__Activity__
Reproduce, please, only the lines from the first line below to the line containing "Quantity | Unit | Reading", inclusive.

====== Supplied entries ======

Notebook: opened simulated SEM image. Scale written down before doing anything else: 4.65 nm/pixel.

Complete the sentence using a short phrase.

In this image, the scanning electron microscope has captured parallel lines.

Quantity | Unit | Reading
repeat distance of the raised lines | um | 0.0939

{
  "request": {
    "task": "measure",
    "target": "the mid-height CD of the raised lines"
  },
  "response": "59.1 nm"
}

======

__Exercise solution__
Notebook: opened simulated SEM image. Scale written down before doing anything else: 4.65 nm/pixel.

Complete the sentence using a short phrase.

In this image, the scanning electron microscope has captured parallel lines.

Quantity | Unit | Reading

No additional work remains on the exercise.